LISTED ENTRIES:
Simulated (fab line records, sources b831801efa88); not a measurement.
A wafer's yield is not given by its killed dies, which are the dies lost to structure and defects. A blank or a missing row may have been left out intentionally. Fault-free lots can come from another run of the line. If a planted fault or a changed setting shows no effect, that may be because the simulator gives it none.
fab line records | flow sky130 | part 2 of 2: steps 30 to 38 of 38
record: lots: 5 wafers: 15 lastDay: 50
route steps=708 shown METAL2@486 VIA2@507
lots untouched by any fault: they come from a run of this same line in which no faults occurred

ACTION ITEM:
Set down every record once more, exactly as written.

RESPONSE:
Simulated (fab line records, sources b831801efa88); not a measurement.
A wafer's yield is not given by its killed dies, which are the dies lost to structure and defects. A blank or a missing row may have been left out intentionally. Fault-free lots can come from another run of the line. If a planted fault or a changed setting shows no effect, that may be because the simulator gives it none.
fab line records | flow sky130 | part 2 of 2: steps 30 to 38 of 38
record: lots: 5 wafers: 15 lastDay: 50
route steps=708 shown METAL2@486 VIA2@507
lots untouched by any fault: they come from a run of this same line in which no faults occurred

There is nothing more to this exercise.